■ **WORK REQUEST**:
Restate each of the lines given below, word for word.

■ **THE DATA**:
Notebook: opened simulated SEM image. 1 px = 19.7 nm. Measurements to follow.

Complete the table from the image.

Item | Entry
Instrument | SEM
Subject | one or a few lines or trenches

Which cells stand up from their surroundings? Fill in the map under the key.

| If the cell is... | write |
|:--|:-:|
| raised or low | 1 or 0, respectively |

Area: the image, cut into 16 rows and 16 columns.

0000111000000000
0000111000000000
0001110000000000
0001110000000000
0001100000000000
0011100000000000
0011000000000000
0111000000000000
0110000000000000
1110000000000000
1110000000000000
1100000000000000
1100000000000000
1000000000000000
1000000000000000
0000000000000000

■ **TASK ANSWER**:
Notebook: opened simulated SEM image. 1 px = 19.7 nm. Measurements to follow.

Complete the table from the image.

Item | Entry
Instrument | SEM
Subject | one or a few lines or trenches

Which cells stand up from their surroundings? Fill in the map under the key.

| If the cell is... | write |
|:--|:-:|
| raised or low | 1 or 0, respectively |

Area: the image, cut into 16 rows and 16 columns.

0000111000000000
0000111000000000
0001110000000000
0001110000000000
0001100000000000
0011100000000000
0011000000000000
0111000000000000
0110000000000000
1110000000000000
1110000000000000
1100000000000000
1100000000000000
1000000000000000
1000000000000000
0000000000000000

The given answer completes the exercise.